(PROVIDED MATERIAL)
****************

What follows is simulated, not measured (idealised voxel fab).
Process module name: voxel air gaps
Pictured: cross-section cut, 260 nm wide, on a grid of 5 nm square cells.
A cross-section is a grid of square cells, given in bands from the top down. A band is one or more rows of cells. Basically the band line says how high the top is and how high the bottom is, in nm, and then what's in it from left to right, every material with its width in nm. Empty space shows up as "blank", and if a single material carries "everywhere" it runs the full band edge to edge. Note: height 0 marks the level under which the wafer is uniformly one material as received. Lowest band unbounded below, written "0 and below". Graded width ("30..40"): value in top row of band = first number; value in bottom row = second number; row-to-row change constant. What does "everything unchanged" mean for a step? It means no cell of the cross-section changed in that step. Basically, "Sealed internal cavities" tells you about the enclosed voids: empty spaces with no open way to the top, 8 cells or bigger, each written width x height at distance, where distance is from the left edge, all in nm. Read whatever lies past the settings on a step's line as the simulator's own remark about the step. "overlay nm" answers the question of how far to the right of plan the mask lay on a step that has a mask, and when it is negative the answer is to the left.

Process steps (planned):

****************

(REQUIRED ACTION)
Begin with the first line of the listing and copy exactly through the line that contains "Pictured: cross-section cut, 260", please, keeping both ends and leaving out everything after.

(EXERCISE ANSWER)
What follows is simulated, not measured (idealised voxel fab).
Process module name: voxel air gaps
Pictured: cross-section cut, 260 nm wide, on a grid of 5 nm square cells.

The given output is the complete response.